*** Opening Data extracts ***

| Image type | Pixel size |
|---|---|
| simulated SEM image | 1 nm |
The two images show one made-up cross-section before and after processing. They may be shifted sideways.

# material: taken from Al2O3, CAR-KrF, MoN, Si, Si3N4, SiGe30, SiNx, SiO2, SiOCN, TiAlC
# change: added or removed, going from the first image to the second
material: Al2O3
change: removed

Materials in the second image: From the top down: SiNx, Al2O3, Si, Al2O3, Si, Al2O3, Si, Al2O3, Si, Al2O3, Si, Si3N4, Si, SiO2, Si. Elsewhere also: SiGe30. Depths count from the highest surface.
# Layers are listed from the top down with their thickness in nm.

*** Closing Data extracts ***

> [Exercise]: Without skipping a line, print the listing once more exactly.

> [Written reply]:
| Image type | Pixel size |
|---|---|
| simulated SEM image | 1 nm |
The two images show one made-up cross-section before and after processing. They may be shifted sideways.

# material: taken from Al2O3, CAR-KrF, MoN, Si, Si3N4, SiGe30, SiNx, SiO2, SiOCN, TiAlC
# change: added or removed, going from the first image to the second
material: Al2O3
change: removed

Materials in the second image: From the top down: SiNx, Al2O3, Si, Al2O3, Si, Al2O3, Si, Al2O3, Si, Al2O3, Si, Si3N4, Si, SiO2, Si. Elsewhere also: SiGe30. Depths count from the highest surface.
# Layers are listed from the top down with their thickness in nm.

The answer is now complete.